## THE DATA
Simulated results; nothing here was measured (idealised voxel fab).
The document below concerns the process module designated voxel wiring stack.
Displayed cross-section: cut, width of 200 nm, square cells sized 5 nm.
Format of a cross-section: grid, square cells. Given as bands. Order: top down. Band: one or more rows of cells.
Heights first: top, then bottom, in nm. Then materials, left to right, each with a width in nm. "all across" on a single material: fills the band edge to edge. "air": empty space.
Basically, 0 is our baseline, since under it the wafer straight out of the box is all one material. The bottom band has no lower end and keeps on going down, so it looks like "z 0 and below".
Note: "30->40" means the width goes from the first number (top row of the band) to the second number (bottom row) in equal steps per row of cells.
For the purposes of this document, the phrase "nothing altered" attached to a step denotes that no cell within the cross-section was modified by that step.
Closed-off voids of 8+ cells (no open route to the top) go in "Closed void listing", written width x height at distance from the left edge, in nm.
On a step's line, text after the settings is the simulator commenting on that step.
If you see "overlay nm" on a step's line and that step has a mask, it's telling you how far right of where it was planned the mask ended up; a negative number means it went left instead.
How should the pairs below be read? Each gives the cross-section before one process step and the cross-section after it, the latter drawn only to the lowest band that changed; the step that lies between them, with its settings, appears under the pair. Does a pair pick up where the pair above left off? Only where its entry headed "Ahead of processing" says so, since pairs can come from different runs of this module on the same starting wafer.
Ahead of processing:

## ACTIVITY
Exactly the lines from the start of the entries through the one bearing "Format of a" are to be output, with both ends included.

## ANSWER BOX
Simulated results; nothing here was measured (idealised voxel fab).
The document below concerns the process module designated voxel wiring stack.
Displayed cross-section: cut, width of 200 nm, square cells sized 5 nm.
Format of a cross-section: grid, square cells. Given as bands. Order: top down. Band: one or more rows of cells.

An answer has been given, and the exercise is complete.